Extracted information>
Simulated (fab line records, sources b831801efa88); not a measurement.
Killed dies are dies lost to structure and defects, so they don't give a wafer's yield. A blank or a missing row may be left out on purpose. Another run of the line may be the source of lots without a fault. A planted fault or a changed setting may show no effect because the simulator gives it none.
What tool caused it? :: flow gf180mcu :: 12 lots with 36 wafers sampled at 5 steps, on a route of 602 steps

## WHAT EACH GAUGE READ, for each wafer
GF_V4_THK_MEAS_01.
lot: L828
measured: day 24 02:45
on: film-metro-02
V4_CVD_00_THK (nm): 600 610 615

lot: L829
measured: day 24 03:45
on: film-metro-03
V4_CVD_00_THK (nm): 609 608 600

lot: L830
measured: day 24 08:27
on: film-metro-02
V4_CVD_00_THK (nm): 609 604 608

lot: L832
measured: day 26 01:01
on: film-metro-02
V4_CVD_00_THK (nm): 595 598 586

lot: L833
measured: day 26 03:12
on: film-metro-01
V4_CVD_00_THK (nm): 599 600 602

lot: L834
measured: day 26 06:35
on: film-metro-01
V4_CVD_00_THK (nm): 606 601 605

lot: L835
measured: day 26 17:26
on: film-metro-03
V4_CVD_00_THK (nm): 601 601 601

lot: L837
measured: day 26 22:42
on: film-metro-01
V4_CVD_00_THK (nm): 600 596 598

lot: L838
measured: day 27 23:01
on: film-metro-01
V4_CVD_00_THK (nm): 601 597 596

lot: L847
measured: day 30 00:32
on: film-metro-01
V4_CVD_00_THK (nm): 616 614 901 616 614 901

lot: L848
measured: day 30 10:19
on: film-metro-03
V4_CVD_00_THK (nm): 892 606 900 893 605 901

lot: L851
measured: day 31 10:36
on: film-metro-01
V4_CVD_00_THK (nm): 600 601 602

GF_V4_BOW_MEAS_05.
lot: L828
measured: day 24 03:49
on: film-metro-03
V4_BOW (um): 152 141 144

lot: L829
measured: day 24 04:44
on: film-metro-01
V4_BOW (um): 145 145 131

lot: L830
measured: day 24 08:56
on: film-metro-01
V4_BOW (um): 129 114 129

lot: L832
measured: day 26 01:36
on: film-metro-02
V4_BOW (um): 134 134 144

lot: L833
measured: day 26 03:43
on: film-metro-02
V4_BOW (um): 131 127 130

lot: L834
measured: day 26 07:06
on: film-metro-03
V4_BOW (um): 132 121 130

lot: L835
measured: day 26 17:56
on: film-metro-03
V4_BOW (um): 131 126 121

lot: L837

Required action>
Using the entries above, extract exactly the span from the line with "## WHAT EACH GAUGE READ, for each wafer" to the line with "V4_BOW (um): 131 126 121", both lines included; leave out everything else.

Problem solution>
## WHAT EACH GAUGE READ, for each wafer
GF_V4_THK_MEAS_01.
lot: L828
measured: day 24 02:45
on: film-metro-02
V4_CVD_00_THK (nm): 600 610 615

lot: L829
measured: day 24 03:45
on: film-metro-03
V4_CVD_00_THK (nm): 609 608 600

lot: L830
measured: day 24 08:27
on: film-metro-02
V4_CVD_00_THK (nm): 609 604 608

lot: L832
measured: day 26 01:01
on: film-metro-02
V4_CVD_00_THK (nm): 595 598 586

lot: L833
measured: day 26 03:12
on: film-metro-01
V4_CVD_00_THK (nm): 599 600 602

lot: L834
measured: day 26 06:35
on: film-metro-01
V4_CVD_00_THK (nm): 606 601 605

lot: L835
measured: day 26 17:26
on: film-metro-03
V4_CVD_00_THK (nm): 601 601 601

lot: L837
measured: day 26 22:42
on: film-metro-01
V4_CVD_00_THK (nm): 600 596 598

lot: L838
measured: day 27 23:01
on: film-metro-01
V4_CVD_00_THK (nm): 601 597 596

lot: L847
measured: day 30 00:32
on: film-metro-01
V4_CVD_00_THK (nm): 616 614 901 616 614 901

lot: L848
measured: day 30 10:19
on: film-metro-03
V4_CVD_00_THK (nm): 892 606 900 893 605 901

lot: L851
measured: day 31 10:36
on: film-metro-01
V4_CVD_00_THK (nm): 600 601 602

GF_V4_BOW_MEAS_05.
lot: L828
measured: day 24 03:49
on: film-metro-03
V4_BOW (um): 152 141 144

lot: L829
measured: day 24 04:44
on: film-metro-01
V4_BOW (um): 145 145 131

lot: L830
measured: day 24 08:56
on: film-metro-01
V4_BOW (um): 129 114 129

lot: L832
measured: day 26 01:36
on: film-metro-02
V4_BOW (um): 134 134 144

lot: L833
measured: day 26 03:43
on: film-metro-02
V4_BOW (um): 131 127 130

lot: L834
measured: day 26 07:06
on: film-metro-03
V4_BOW (um): 132 121 130

lot: L835
measured: day 26 17:56
on: film-metro-03
V4_BOW (um): 131 126 121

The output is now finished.